- [Required action] Only the first line of the listing and the lines after it, up to and including the one containing "Take the left", should be retyped exactly.

——————

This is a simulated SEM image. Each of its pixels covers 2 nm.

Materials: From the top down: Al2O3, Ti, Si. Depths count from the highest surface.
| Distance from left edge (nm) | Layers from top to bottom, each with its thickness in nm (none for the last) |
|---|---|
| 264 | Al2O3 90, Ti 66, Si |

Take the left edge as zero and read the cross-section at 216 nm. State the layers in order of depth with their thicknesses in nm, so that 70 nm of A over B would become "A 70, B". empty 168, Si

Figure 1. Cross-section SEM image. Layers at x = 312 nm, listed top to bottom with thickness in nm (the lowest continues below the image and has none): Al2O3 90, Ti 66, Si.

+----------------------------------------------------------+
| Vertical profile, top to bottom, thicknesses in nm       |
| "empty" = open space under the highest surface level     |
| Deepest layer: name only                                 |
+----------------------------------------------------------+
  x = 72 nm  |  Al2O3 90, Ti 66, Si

——————

- [Expected answer]
This is a simulated SEM image. Each of its pixels covers 2 nm.

Materials: From the top down: Al2O3, Ti, Si. Depths count from the highest surface.
| Distance from left edge (nm) | Layers from top to bottom, each with its thickness in nm (none for the last) |
|---|---|
| 264 | Al2O3 90, Ti 66, Si |

Take the left edge as zero and read the cross-section at 216 nm. State the layers in order of depth with their thicknesses in nm, so that 70 nm of A over B would become "A 70, B". empty 168, Si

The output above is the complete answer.